● ● ● ● ●

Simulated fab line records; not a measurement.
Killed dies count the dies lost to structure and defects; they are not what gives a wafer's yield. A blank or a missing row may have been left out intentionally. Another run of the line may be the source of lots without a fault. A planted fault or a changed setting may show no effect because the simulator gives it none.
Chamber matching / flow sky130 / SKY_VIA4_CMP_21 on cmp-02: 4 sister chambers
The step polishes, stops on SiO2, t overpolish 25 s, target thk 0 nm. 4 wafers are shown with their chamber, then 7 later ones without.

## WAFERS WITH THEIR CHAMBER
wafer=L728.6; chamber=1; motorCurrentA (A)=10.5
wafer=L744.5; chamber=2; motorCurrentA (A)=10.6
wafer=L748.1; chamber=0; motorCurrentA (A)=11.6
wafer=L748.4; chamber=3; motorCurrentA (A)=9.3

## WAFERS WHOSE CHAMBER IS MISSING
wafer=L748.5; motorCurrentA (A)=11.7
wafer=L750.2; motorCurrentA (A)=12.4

● ● ● ● ●

All the lines above must be output exactly, with none omitted.

Simulated fab line records; not a measurement.
Killed dies count the dies lost to structure and defects; they are not what gives a wafer's yield. A blank or a missing row may have been left out intentionally. Another run of the line may be the source of lots without a fault. A planted fault or a changed setting may show no effect because the simulator gives it none.
Chamber matching / flow sky130 / SKY_VIA4_CMP_21 on cmp-02: 4 sister chambers
The step polishes, stops on SiO2, t overpolish 25 s, target thk 0 nm. 4 wafers are shown with their chamber, then 7 later ones without.

## WAFERS WITH THEIR CHAMBER
wafer=L728.6; chamber=1; motorCurrentA (A)=10.5
wafer=L744.5; chamber=2; motorCurrentA (A)=10.6
wafer=L748.1; chamber=0; motorCurrentA (A)=11.6
wafer=L748.4; chamber=3; motorCurrentA (A)=9.3

## WAFERS WHOSE CHAMBER IS MISSING
wafer=L748.5; motorCurrentA (A)=11.7
wafer=L750.2; motorCurrentA (A)=12.4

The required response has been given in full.